### EXERCISE
Give back an exact copy of the lines below, from the first through the line with "Presented below is"; please stop there.

### DATASET
________________________

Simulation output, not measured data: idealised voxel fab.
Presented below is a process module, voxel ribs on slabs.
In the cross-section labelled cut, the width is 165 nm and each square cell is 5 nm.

________________________

### WRITTEN SOLUTION
Simulation output, not measured data: idealised voxel fab.
Presented below is a process module, voxel ribs on slabs.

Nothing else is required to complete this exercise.